## BRIEF
Exactly and in full, give the records again.

*** DATASET EXCERPTS Section Begins ***
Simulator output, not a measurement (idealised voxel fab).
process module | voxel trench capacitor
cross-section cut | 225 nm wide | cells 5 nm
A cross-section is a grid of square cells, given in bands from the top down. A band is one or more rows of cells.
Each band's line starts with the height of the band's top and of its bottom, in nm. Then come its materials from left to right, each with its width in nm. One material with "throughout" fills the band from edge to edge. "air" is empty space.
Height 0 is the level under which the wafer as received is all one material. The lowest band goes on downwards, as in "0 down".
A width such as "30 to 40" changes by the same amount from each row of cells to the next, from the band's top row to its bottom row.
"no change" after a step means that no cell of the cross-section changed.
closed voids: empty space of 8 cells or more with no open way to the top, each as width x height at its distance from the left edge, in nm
*** DATASET EXCERPTS Section Ends ***

## EXERCISE RESULT
Simulator output, not a measurement (idealised voxel fab).
process module | voxel trench capacitor
cross-section cut | 225 nm wide | cells 5 nm
A cross-section is a grid of square cells, given in bands from the top down. A band is one or more rows of cells.
Each band's line starts with the height of the band's top and of its bottom, in nm. Then come its materials from left to right, each with its width in nm. One material with "throughout" fills the band from edge to edge. "air" is empty space.
Height 0 is the level under which the wafer as received is all one material. The lowest band goes on downwards, as in "0 down".
A width such as "30 to 40" changes by the same amount from each row of cells to the next, from the band's top row to its bottom row.
"no change" after a step means that no cell of the cross-section changed.
closed voids: empty space of 8 cells or more with no open way to the top, each as width x height at its distance from the left edge, in nm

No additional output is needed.